## WORK INSTRUCTION
Transcribe every entry word for word.

## PROVIDED DATA
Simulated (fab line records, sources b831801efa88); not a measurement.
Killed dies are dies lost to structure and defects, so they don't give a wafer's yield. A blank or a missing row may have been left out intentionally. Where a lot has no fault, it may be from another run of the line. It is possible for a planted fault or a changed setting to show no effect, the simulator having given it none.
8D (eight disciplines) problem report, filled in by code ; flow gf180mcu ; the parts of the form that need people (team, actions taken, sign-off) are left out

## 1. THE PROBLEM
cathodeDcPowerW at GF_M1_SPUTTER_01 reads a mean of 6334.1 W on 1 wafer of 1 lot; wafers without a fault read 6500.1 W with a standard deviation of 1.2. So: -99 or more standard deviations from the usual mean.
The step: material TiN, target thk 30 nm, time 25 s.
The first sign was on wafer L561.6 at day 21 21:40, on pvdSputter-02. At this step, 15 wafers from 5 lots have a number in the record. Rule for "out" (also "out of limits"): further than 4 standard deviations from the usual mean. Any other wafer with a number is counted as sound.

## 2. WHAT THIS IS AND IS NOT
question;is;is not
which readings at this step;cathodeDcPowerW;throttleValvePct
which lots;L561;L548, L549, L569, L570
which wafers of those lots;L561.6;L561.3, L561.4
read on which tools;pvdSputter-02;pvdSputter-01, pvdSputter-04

## ANSWER SECTION
Simulated (fab line records, sources b831801efa88); not a measurement.
Killed dies are dies lost to structure and defects, so they don't give a wafer's yield. A blank or a missing row may have been left out intentionally. Where a lot has no fault, it may be from another run of the line. It is possible for a planted fault or a changed setting to show no effect, the simulator having given it none.
8D (eight disciplines) problem report, filled in by code ; flow gf180mcu ; the parts of the form that need people (team, actions taken, sign-off) are left out

## 1. THE PROBLEM
cathodeDcPowerW at GF_M1_SPUTTER_01 reads a mean of 6334.1 W on 1 wafer of 1 lot; wafers without a fault read 6500.1 W with a standard deviation of 1.2. So: -99 or more standard deviations from the usual mean.
The step: material TiN, target thk 30 nm, time 25 s.
The first sign was on wafer L561.6 at day 21 21:40, on pvdSputter-02. At this step, 15 wafers from 5 lots have a number in the record. Rule for "out" (also "out of limits"): further than 4 standard deviations from the usual mean. Any other wafer with a number is counted as sound.

## 2. WHAT THIS IS AND IS NOT
question;is;is not
which readings at this step;cathodeDcPowerW;throttleValvePct
which lots;L561;L548, L549, L569, L570
which wafers of those lots;L561.6;L561.3, L561.4
read on which tools;pvdSputter-02;pvdSputter-01, pvdSputter-04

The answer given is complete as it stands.